══════════════════════════════
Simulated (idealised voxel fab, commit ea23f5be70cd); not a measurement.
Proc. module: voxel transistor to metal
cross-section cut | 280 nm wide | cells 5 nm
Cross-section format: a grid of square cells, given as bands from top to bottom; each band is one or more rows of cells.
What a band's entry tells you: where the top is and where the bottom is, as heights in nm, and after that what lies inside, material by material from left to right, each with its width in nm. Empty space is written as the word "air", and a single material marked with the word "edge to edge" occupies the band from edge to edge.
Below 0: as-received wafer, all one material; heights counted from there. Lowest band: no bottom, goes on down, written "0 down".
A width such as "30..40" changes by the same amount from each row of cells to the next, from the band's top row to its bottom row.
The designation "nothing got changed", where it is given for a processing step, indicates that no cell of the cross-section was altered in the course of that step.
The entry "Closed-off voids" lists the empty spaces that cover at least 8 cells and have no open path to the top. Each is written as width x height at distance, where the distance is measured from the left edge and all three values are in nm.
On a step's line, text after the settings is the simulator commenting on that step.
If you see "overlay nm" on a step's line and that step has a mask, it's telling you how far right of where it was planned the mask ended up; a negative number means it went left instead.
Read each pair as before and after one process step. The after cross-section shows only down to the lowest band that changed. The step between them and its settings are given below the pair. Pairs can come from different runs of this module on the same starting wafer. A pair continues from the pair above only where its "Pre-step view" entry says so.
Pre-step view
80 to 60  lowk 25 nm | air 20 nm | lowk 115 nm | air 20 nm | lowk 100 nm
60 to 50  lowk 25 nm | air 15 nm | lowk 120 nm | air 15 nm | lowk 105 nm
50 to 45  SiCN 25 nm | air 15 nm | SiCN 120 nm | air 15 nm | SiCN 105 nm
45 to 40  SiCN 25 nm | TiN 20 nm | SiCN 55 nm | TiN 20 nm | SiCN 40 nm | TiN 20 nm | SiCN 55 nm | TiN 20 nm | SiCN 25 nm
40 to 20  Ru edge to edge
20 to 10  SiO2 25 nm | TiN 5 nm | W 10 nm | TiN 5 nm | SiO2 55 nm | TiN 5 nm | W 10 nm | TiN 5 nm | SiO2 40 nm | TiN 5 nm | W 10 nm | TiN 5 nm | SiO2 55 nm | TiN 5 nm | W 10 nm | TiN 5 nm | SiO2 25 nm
══════════════════════════════

**Task item**
When you reach the line in the material above that holds "Proc. module: voxel transistor to metal", begin reproducing lines exactly, and stop after the line that holds "Cross-section format: a".

**Reply**
Proc. module: voxel transistor to metal
cross-section cut | 280 nm wide | cells 5 nm
Cross-section format: a grid of square cells, given as bands from top to bottom; each band is one or more rows of cells.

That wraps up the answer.